**Work task:** Copy each entry below exactly as it appears.

(Data listing begins)

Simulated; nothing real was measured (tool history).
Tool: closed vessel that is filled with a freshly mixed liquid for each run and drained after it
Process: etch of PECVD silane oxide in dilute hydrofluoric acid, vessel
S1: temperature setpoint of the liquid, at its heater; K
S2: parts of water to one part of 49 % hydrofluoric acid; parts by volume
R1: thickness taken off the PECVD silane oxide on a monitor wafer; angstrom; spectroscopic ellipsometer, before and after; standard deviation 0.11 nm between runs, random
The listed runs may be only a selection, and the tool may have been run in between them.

(Data listing ends)

**Task solution:**
Simulated; nothing real was measured (tool history).
Tool: closed vessel that is filled with a freshly mixed liquid for each run and drained after it
Process: etch of PECVD silane oxide in dilute hydrofluoric acid, vessel
S1: temperature setpoint of the liquid, at its heater; K
S2: parts of water to one part of 49 % hydrofluoric acid; parts by volume
R1: thickness taken off the PECVD silane oxide on a monitor wafer; angstrom; spectroscopic ellipsometer, before and after; standard deviation 0.11 nm between runs, random
The listed runs may be only a selection, and the tool may have been run in between them.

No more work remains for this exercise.